| Brief |
Every entry must come back exactly as it was written.

[Available data]
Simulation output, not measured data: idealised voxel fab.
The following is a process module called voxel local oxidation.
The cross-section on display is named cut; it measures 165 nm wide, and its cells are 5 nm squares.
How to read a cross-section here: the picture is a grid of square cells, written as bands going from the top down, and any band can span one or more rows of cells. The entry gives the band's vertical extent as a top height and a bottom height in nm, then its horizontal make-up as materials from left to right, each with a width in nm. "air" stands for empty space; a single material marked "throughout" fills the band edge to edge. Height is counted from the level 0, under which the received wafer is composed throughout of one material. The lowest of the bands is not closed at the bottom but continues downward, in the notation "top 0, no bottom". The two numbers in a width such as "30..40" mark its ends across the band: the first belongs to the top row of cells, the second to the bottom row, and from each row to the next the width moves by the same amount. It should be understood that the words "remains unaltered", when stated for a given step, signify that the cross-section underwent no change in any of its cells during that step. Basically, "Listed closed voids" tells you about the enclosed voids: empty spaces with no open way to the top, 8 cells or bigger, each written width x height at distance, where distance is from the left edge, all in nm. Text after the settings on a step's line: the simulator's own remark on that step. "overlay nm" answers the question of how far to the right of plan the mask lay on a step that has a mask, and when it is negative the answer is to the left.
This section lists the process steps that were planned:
[/Available data]

| Task answer |
Simulation output, not measured data: idealised voxel fab.
The following is a process module called voxel local oxidation.
The cross-section on display is named cut; it measures 165 nm wide, and its cells are 5 nm squares.
How to read a cross-section here: the picture is a grid of square cells, written as bands going from the top down, and any band can span one or more rows of cells. The entry gives the band's vertical extent as a top height and a bottom height in nm, then its horizontal make-up as materials from left to right, each with a width in nm. "air" stands for empty space; a single material marked "throughout" fills the band edge to edge. Height is counted from the level 0, under which the received wafer is composed throughout of one material. The lowest of the bands is not closed at the bottom but continues downward, in the notation "top 0, no bottom". The two numbers in a width such as "30..40" mark its ends across the band: the first belongs to the top row of cells, the second to the bottom row, and from each row to the next the width moves by the same amount. It should be understood that the words "remains unaltered", when stated for a given step, signify that the cross-section underwent no change in any of its cells during that step. Basically, "Listed closed voids" tells you about the enclosed voids: empty spaces with no open way to the top, 8 cells or bigger, each written width x height at distance, where distance is from the left edge, all in nm. Text after the settings on a step's line: the simulator's own remark on that step. "overlay nm" answers the question of how far to the right of plan the mask lay on a step that has a mask, and when it is negative the answer is to the left.
This section lists the process steps that were planned:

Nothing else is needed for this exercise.